_Action item:_
Give back exactly the lines of the entries below from the line with "internal voids: none" to the line with "TiN=115, blank=35, TiN=115", inclusive, and only those.

[Data excerpts]

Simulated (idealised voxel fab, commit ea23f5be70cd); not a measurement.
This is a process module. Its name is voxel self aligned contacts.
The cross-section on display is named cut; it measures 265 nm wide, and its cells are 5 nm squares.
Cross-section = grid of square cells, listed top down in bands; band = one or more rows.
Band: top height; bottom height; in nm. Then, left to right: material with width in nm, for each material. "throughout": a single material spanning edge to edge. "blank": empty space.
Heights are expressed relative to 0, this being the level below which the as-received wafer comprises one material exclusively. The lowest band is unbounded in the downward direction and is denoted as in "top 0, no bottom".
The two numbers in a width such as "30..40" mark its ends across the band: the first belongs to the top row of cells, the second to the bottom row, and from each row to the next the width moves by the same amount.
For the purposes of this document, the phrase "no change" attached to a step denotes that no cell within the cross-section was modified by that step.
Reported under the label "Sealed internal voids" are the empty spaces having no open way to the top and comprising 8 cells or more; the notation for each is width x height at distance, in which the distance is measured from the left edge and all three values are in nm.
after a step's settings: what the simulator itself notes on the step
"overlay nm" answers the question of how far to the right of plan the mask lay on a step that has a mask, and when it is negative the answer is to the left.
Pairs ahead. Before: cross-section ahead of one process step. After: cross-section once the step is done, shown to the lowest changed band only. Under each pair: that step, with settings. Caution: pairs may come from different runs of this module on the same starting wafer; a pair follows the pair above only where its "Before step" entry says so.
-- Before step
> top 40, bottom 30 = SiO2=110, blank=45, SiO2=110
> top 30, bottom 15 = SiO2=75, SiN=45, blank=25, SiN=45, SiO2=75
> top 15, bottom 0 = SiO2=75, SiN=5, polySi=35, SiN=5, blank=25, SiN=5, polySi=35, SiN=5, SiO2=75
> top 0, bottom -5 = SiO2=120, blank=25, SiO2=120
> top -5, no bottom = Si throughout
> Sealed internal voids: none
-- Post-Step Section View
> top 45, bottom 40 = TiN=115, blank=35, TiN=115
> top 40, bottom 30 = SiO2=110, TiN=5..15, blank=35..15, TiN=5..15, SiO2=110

[/Data excerpts]

_Worked solution:_
> Sealed internal voids: none
-- Post-Step Section View
> top 45, bottom 40 = TiN=115, blank=35, TiN=115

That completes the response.